SOURCE DATA:
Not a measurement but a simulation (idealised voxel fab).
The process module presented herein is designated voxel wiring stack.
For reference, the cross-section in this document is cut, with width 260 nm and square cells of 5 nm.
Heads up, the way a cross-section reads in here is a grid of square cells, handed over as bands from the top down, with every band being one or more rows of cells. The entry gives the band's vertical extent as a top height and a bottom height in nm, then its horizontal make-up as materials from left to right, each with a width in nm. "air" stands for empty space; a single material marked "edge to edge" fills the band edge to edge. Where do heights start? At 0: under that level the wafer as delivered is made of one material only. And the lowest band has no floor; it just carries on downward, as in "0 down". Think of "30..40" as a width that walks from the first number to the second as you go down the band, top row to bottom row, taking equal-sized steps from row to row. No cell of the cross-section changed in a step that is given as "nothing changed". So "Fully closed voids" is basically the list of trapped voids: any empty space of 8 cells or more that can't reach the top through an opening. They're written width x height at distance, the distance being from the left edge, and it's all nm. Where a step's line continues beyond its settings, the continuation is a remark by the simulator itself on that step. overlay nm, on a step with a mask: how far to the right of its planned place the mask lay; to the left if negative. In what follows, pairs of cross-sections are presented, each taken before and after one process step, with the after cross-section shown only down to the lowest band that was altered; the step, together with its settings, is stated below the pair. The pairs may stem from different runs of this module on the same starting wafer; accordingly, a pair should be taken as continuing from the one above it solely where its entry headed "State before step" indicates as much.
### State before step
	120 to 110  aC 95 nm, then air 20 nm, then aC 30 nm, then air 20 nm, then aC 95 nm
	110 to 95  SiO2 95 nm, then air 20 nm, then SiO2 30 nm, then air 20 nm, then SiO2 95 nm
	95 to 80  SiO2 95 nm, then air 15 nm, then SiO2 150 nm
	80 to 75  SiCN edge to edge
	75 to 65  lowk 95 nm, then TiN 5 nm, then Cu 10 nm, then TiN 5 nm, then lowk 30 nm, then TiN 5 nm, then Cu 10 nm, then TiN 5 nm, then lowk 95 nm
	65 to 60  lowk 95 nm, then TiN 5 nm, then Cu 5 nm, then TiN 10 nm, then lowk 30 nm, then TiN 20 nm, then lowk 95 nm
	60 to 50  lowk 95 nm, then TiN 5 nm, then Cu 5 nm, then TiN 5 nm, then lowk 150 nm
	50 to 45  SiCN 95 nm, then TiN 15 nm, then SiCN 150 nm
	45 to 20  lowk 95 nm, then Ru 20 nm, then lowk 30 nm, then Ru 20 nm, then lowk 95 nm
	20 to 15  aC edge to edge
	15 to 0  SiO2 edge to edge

WORK ITEM:
Copy out the listing above, line by line and exactly, from its first line to the line holding "For reference, the", inclusive.

ANSWER AREA:
Not a measurement but a simulation (idealised voxel fab).
The process module presented herein is designated voxel wiring stack.
For reference, the cross-section in this document is cut, with width 260 nm and square cells of 5 nm.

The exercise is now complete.